## Work request
The entries below are to be retyped exactly. Preserve every word.

## Supplied records
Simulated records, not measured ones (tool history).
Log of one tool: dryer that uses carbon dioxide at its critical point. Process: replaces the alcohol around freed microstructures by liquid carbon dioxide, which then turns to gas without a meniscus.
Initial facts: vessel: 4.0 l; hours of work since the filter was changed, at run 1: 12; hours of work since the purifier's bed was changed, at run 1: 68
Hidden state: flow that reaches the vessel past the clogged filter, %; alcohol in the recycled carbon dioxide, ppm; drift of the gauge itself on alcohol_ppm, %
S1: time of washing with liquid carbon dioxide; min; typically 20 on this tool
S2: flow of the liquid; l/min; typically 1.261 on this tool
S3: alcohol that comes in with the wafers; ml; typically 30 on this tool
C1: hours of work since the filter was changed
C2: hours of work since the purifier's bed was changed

## Exercise output
Simulated records, not measured ones (tool history).
Log of one tool: dryer that uses carbon dioxide at its critical point. Process: replaces the alcohol around freed microstructures by liquid carbon dioxide, which then turns to gas without a meniscus.
Initial facts: vessel: 4.0 l; hours of work since the filter was changed, at run 1: 12; hours of work since the purifier's bed was changed, at run 1: 68
Hidden state: flow that reaches the vessel past the clogged filter, %; alcohol in the recycled carbon dioxide, ppm; drift of the gauge itself on alcohol_ppm, %
S1: time of washing with liquid carbon dioxide; min; typically 20 on this tool
S2: flow of the liquid; l/min; typically 1.261 on this tool
S3: alcohol that comes in with the wafers; ml; typically 30 on this tool
C1: hours of work since the filter was changed
C2: hours of work since the purifier's bed was changed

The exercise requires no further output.